Work task: Below is the data. Give it again, complete and exact.

- - -
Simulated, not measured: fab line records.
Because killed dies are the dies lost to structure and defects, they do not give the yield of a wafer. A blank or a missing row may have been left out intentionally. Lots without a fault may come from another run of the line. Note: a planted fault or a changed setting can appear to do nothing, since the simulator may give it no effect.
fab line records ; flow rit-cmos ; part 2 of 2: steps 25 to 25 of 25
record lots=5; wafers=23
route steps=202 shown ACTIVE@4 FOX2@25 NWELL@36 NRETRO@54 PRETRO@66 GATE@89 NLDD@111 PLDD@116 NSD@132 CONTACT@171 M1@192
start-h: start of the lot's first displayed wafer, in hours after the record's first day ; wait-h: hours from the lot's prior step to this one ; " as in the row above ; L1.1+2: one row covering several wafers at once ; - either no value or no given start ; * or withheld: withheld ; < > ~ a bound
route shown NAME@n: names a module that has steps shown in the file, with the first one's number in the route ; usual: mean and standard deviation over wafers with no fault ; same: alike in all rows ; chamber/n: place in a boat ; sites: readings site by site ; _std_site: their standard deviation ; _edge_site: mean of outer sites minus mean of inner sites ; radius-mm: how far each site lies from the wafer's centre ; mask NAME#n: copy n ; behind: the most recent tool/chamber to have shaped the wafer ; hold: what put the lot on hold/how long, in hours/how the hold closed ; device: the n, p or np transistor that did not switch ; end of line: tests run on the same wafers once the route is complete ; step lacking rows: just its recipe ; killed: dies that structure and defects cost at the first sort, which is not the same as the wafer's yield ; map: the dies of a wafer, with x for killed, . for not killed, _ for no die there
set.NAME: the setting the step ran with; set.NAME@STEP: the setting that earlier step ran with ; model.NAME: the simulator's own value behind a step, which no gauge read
- - -

Answer box:
Simulated, not measured: fab line records.
Because killed dies are the dies lost to structure and defects, they do not give the yield of a wafer. A blank or a missing row may have been left out intentionally. Lots without a fault may come from another run of the line. Note: a planted fault or a changed setting can appear to do nothing, since the simulator may give it no effect.
fab line records ; flow rit-cmos ; part 2 of 2: steps 25 to 25 of 25
record lots=5; wafers=23
route steps=202 shown ACTIVE@4 FOX2@25 NWELL@36 NRETRO@54 PRETRO@66 GATE@89 NLDD@111 PLDD@116 NSD@132 CONTACT@171 M1@192
start-h: start of the lot's first displayed wafer, in hours after the record's first day ; wait-h: hours from the lot's prior step to this one ; " as in the row above ; L1.1+2: one row covering several wafers at once ; - either no value or no given start ; * or withheld: withheld ; < > ~ a bound
route shown NAME@n: names a module that has steps shown in the file, with the first one's number in the route ; usual: mean and standard deviation over wafers with no fault ; same: alike in all rows ; chamber/n: place in a boat ; sites: readings site by site ; _std_site: their standard deviation ; _edge_site: mean of outer sites minus mean of inner sites ; radius-mm: how far each site lies from the wafer's centre ; mask NAME#n: copy n ; behind: the most recent tool/chamber to have shaped the wafer ; hold: what put the lot on hold/how long, in hours/how the hold closed ; device: the n, p or np transistor that did not switch ; end of line: tests run on the same wafers once the route is complete ; step lacking rows: just its recipe ; killed: dies that structure and defects cost at the first sort, which is not the same as the wafer's yield ; map: the dies of a wafer, with x for killed, . for not killed, _ for no die there
set.NAME: the setting the step ran with; set.NAME@STEP: the setting that earlier step ran with ; model.NAME: the simulator's own value behind a step, which no gauge read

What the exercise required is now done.